== Data for review ==

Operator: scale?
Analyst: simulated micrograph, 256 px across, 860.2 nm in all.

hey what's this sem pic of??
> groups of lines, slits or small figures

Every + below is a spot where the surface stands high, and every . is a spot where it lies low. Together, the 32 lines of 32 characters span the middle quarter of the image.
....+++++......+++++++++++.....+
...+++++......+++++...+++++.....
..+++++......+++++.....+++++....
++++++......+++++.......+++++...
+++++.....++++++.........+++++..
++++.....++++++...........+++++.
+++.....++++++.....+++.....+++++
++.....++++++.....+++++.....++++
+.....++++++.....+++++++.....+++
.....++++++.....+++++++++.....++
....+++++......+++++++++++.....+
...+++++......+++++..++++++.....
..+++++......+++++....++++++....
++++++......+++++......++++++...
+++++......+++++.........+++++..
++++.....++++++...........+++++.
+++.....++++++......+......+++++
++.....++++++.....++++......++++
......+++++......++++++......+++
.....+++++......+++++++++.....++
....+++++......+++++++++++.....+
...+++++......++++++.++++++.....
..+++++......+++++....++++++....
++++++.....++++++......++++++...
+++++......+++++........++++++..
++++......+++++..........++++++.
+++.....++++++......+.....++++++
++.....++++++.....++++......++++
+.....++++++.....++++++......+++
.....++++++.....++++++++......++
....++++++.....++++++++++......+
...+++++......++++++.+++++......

===

### [Activity]
From the very first line of the data through the line with "or small figures" in it, please reproduce each line exactly and output nothing more.

### [Written answer]
Operator: scale?
Analyst: simulated micrograph, 256 px across, 860.2 nm in all.

hey what's this sem pic of??
> groups of lines, slits or small figures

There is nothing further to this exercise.